■ ■ ■
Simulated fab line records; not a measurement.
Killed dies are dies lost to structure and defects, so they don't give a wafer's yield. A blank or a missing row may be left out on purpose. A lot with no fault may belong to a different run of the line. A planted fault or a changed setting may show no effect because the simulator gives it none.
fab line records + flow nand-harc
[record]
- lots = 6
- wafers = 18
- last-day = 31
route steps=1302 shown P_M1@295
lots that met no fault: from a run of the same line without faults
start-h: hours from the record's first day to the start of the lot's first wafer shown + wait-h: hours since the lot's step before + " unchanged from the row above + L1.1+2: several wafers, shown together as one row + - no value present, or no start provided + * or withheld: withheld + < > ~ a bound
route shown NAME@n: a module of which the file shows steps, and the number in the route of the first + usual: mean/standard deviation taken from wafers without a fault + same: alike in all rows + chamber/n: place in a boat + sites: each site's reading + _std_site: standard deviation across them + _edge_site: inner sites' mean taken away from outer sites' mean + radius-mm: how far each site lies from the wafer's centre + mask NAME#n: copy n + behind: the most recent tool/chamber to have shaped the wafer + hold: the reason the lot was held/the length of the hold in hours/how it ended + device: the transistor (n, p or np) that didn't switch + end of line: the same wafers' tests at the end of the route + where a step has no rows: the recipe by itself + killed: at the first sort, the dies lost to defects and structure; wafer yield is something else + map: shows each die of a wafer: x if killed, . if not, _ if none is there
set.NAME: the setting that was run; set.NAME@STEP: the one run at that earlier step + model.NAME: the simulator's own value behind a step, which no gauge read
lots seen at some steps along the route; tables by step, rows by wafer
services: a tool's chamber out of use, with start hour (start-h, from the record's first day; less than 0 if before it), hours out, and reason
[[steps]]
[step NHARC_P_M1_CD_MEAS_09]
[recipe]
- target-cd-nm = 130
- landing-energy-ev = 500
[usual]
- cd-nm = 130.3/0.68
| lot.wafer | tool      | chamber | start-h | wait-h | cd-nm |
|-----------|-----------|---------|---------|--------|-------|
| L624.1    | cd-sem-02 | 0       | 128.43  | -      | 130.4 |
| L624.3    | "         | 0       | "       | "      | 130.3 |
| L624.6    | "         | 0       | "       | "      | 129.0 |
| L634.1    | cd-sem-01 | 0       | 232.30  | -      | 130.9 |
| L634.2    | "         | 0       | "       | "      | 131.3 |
■ ■ ■

- Work item -
The lines from the beginning of the records through the line containing "route shown NAME@n: a" should be reproduced exactly. Include nothing else.

- Problem solution -
Simulated fab line records; not a measurement.
Killed dies are dies lost to structure and defects, so they don't give a wafer's yield. A blank or a missing row may be left out on purpose. A lot with no fault may belong to a different run of the line. A planted fault or a changed setting may show no effect because the simulator gives it none.
fab line records + flow nand-harc
[record]
- lots = 6
- wafers = 18
- last-day = 31
route steps=1302 shown P_M1@295
lots that met no fault: from a run of the same line without faults
start-h: hours from the record's first day to the start of the lot's first wafer shown + wait-h: hours since the lot's step before + " unchanged from the row above + L1.1+2: several wafers, shown together as one row + - no value present, or no start provided + * or withheld: withheld + < > ~ a bound
route shown NAME@n: a module of which the file shows steps, and the number in the route of the first + usual: mean/standard deviation taken from wafers without a fault + same: alike in all rows + chamber/n: place in a boat + sites: each site's reading + _std_site: standard deviation across them + _edge_site: inner sites' mean taken away from outer sites' mean + radius-mm: how far each site lies from the wafer's centre + mask NAME#n: copy n + behind: the most recent tool/chamber to have shaped the wafer + hold: the reason the lot was held/the length of the hold in hours/how it ended + device: the transistor (n, p or np) that didn't switch + end of line: the same wafers' tests at the end of the route + where a step has no rows: the recipe by itself + killed: at the first sort, the dies lost to defects and structure; wafer yield is something else + map: shows each die of a wafer: x if killed, . if not, _ if none is there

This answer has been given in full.